§ Exercise:
The answer must restate every record word for word.

+++++

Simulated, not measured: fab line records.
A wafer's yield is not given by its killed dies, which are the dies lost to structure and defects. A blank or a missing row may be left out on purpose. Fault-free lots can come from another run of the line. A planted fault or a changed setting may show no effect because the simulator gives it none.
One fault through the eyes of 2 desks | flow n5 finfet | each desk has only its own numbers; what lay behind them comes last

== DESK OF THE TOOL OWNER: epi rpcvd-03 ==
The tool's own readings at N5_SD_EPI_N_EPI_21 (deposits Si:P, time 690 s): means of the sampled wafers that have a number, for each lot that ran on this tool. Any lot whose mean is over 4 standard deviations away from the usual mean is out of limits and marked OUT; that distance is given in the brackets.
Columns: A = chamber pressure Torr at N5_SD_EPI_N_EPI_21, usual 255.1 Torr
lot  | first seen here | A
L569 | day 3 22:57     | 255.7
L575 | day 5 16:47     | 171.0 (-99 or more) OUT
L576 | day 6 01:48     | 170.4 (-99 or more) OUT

+++++

§ Exercise result:
Simulated, not measured: fab line records.
A wafer's yield is not given by its killed dies, which are the dies lost to structure and defects. A blank or a missing row may be left out on purpose. Fault-free lots can come from another run of the line. A planted fault or a changed setting may show no effect because the simulator gives it none.
One fault through the eyes of 2 desks | flow n5 finfet | each desk has only its own numbers; what lay behind them comes last

== DESK OF THE TOOL OWNER: epi rpcvd-03 ==
The tool's own readings at N5_SD_EPI_N_EPI_21 (deposits Si:P, time 690 s): means of the sampled wafers that have a number, for each lot that ran on this tool. Any lot whose mean is over 4 standard deviations away from the usual mean is out of limits and marked OUT; that distance is given in the brackets.
Columns: A = chamber pressure Torr at N5_SD_EPI_N_EPI_21, usual 255.1 Torr
lot  | first seen here | A
L569 | day 3 22:57     | 255.7
L575 | day 5 16:47     | 171.0 (-99 or more) OUT
L576 | day 6 01:48     | 170.4 (-99 or more) OUT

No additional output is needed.